------------
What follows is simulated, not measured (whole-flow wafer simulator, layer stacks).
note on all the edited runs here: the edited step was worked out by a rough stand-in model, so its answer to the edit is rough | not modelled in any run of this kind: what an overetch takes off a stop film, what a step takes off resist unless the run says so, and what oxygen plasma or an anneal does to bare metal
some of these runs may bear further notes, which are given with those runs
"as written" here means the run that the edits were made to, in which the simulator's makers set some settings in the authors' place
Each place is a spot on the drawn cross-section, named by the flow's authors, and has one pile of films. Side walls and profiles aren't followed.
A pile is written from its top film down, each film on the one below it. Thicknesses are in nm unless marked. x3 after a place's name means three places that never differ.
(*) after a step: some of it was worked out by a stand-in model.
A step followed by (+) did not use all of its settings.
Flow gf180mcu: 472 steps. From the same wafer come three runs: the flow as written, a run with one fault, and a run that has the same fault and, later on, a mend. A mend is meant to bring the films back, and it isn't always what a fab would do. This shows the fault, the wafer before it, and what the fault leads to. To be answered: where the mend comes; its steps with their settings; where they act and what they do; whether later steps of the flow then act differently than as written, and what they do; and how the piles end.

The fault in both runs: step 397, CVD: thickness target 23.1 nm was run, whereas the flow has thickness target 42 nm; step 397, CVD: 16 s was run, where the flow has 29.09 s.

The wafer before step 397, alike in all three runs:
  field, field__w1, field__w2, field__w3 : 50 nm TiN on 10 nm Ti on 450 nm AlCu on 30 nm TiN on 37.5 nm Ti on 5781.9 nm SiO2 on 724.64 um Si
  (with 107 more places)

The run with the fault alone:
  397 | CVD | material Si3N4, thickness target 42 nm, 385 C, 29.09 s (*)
------------

Exactly as they appear, please write out the lines from the opening of the listing above down to the line containing "some of these", with both end lines included.

- Problem solution
What follows is simulated, not measured (whole-flow wafer simulator, layer stacks).
note on all the edited runs here: the edited step was worked out by a rough stand-in model, so its answer to the edit is rough | not modelled in any run of this kind: what an overetch takes off a stop film, what a step takes off resist unless the run says so, and what oxygen plasma or an anneal does to bare metal
some of these runs may bear further notes, which are given with those runs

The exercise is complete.